■ **Record extracts**:
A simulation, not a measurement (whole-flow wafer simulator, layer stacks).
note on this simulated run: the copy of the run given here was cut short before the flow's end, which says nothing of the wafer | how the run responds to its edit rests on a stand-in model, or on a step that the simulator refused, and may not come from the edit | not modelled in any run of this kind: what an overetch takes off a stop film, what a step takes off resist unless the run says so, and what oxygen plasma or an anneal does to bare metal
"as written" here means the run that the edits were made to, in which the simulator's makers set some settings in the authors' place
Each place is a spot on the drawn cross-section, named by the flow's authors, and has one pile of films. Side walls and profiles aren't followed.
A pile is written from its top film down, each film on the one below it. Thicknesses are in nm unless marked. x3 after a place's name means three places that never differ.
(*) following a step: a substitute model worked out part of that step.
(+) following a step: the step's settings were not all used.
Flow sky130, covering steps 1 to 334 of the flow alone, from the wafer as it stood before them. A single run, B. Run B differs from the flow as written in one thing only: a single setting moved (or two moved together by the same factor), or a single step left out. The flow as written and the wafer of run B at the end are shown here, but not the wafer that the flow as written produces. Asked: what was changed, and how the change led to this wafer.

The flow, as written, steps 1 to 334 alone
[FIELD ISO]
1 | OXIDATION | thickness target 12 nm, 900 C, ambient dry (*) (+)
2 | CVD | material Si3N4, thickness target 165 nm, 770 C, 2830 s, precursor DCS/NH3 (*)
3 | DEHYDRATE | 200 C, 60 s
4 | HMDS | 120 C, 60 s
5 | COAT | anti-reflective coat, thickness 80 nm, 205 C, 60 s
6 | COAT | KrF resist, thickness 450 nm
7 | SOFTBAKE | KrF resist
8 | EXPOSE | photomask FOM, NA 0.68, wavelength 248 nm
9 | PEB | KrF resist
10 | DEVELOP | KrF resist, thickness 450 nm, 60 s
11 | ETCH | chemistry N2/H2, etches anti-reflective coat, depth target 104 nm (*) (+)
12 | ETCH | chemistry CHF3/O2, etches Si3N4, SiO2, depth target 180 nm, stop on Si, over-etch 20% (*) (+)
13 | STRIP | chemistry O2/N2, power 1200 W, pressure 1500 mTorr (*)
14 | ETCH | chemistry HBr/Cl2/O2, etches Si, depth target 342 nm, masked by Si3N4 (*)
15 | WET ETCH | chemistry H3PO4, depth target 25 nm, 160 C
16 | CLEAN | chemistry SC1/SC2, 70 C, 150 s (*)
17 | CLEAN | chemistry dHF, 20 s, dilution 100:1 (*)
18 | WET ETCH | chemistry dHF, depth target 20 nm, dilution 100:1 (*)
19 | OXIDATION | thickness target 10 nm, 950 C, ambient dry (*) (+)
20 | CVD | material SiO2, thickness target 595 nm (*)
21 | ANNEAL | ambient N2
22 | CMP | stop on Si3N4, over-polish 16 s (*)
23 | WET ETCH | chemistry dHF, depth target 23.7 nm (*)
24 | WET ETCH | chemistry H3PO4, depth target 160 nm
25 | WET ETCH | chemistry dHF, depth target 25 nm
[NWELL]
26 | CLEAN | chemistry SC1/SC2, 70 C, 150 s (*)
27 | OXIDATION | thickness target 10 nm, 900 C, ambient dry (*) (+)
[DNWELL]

■ **Work task**:
Could you repeat exactly the lines above from the line with "23 | WET ETCH" up to and including the line with "27 | OXIDATION", and only those?

■ **Response**:
23 | WET ETCH | chemistry dHF, depth target 23.7 nm (*)
24 | WET ETCH | chemistry H3PO4, depth target 160 nm
25 | WET ETCH | chemistry dHF, depth target 25 nm
[NWELL]
26 | CLEAN | chemistry SC1/SC2, 70 C, 150 s (*)
27 | OXIDATION | thickness target 10 nm, 900 C, ambient dry (*) (+)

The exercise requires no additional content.